Work order >>
Transcribe each record below character for character.

_ _ _ _ _
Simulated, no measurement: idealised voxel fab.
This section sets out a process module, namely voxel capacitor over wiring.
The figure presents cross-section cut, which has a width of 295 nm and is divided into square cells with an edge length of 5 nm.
_ _ _ _ _

Solution >>
Simulated, no measurement: idealised voxel fab.
This section sets out a process module, namely voxel capacitor over wiring.
The figure presents cross-section cut, which has a width of 295 nm and is divided into square cells with an edge length of 5 nm.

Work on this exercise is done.